--- Work task ---
Extract each line of the data below exactly as written.

*** Opening Supplied records ***

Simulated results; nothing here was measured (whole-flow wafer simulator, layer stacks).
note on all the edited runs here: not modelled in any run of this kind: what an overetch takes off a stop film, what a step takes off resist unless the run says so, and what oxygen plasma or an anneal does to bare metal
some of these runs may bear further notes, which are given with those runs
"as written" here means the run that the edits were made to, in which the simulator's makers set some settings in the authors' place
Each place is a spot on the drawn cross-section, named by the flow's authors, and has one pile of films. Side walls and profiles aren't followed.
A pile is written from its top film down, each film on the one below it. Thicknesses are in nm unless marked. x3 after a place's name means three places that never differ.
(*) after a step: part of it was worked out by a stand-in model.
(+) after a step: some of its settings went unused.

*** Closing Supplied records ***

--- Exercise output ---
Simulated results; nothing here was measured (whole-flow wafer simulator, layer stacks).
note on all the edited runs here: not modelled in any run of this kind: what an overetch takes off a stop film, what a step takes off resist unless the run says so, and what oxygen plasma or an anneal does to bare metal
some of these runs may bear further notes, which are given with those runs
"as written" here means the run that the edits were made to, in which the simulator's makers set some settings in the authors' place
Each place is a spot on the drawn cross-section, named by the flow's authors, and has one pile of films. Side walls and profiles aren't followed.
A pile is written from its top film down, each film on the one below it. Thicknesses are in nm unless marked. x3 after a place's name means three places that never differ.
(*) after a step: part of it was worked out by a stand-in model.
(+) after a step: some of its settings went unused.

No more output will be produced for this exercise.